_Required action_:
Line by line, restate the material exactly.

══ Supplied material ══
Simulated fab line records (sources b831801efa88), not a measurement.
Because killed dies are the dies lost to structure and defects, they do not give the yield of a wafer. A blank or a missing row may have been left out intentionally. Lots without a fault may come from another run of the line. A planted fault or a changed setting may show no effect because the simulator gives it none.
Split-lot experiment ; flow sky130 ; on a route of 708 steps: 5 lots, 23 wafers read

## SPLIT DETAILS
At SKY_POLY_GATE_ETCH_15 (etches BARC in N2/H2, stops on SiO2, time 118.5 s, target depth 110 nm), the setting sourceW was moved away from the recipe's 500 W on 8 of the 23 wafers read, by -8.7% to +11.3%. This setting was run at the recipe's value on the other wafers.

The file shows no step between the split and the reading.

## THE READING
═══

_Response_:
Simulated fab line records (sources b831801efa88), not a measurement.
Because killed dies are the dies lost to structure and defects, they do not give the yield of a wafer. A blank or a missing row may have been left out intentionally. Lots without a fault may come from another run of the line. A planted fault or a changed setting may show no effect because the simulator gives it none.
Split-lot experiment ; flow sky130 ; on a route of 708 steps: 5 lots, 23 wafers read

## SPLIT DETAILS
At SKY_POLY_GATE_ETCH_15 (etches BARC in N2/H2, stops on SiO2, time 118.5 s, target depth 110 nm), the setting sourceW was moved away from the recipe's 500 W on 8 of the 23 wafers read, by -8.7% to +11.3%. This setting was run at the recipe's value on the other wafers.

The file shows no step between the split and the reading.

## THE READING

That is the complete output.